● **Record excerpts**
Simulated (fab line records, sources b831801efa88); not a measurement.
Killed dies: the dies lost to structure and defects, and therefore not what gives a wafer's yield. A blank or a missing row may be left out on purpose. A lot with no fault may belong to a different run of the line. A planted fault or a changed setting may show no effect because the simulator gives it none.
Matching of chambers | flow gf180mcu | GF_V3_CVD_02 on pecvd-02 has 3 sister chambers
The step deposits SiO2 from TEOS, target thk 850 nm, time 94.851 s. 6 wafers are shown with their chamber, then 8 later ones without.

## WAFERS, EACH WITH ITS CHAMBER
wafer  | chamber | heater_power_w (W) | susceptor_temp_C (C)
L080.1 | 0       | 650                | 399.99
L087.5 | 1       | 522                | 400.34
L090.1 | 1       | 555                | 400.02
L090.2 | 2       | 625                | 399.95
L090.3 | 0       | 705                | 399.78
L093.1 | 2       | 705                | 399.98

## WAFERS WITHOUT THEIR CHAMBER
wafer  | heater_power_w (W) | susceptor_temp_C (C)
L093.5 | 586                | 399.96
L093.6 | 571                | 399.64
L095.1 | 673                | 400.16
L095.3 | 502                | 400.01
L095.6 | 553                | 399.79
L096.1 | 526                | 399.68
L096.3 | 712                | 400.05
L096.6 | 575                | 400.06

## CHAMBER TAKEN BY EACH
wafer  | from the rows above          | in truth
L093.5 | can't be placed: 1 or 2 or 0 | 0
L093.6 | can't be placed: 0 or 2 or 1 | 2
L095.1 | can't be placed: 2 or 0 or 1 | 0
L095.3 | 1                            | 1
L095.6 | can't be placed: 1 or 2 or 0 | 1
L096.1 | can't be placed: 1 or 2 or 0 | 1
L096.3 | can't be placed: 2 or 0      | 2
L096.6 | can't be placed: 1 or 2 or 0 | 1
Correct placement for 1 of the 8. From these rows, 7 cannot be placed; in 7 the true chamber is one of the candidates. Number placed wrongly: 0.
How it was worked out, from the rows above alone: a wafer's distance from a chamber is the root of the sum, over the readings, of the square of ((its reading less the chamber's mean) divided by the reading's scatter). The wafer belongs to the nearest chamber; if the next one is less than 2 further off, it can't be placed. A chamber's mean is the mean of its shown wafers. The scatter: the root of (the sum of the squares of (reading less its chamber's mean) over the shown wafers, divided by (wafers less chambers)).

● **Exercise**
From the first line of the listing above to the line that contains "Matching of chambers", inclusive, restate every line word for word. Nothing else belongs in the answer.

● **Written answer**
Simulated (fab line records, sources b831801efa88); not a measurement.
Killed dies: the dies lost to structure and defects, and therefore not what gives a wafer's yield. A blank or a missing row may be left out on purpose. A lot with no fault may belong to a different run of the line. A planted fault or a changed setting may show no effect because the simulator gives it none.
Matching of chambers | flow gf180mcu | GF_V3_CVD_02 on pecvd-02 has 3 sister chambers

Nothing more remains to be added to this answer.